▶ **Work task**
The expected result is the material below, reproduced exactly from its first line through the line containing "The cross-section shown".

▶ **Given data**
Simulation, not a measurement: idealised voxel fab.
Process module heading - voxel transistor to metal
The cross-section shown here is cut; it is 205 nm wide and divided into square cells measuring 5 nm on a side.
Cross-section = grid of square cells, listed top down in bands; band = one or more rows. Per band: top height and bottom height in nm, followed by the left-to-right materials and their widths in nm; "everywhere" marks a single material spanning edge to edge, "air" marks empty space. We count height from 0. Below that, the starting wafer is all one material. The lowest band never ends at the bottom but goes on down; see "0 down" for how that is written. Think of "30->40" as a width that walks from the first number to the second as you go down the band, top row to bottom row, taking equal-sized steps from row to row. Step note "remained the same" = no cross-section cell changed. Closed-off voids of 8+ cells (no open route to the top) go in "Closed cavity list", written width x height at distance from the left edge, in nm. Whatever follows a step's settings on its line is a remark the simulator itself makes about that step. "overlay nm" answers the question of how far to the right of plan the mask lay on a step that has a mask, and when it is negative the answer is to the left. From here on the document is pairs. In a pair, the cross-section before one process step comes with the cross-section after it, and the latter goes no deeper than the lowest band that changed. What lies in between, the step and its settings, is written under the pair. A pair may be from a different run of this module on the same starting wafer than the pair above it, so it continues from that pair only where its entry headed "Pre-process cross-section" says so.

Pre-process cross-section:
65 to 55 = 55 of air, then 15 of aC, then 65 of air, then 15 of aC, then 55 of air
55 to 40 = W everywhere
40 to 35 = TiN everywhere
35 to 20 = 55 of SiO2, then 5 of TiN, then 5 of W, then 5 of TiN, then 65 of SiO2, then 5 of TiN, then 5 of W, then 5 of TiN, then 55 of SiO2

▶ **Written solution**
Simulation, not a measurement: idealised voxel fab.
Process module heading - voxel transistor to metal
The cross-section shown here is cut; it is 205 nm wide and divided into square cells measuring 5 nm on a side.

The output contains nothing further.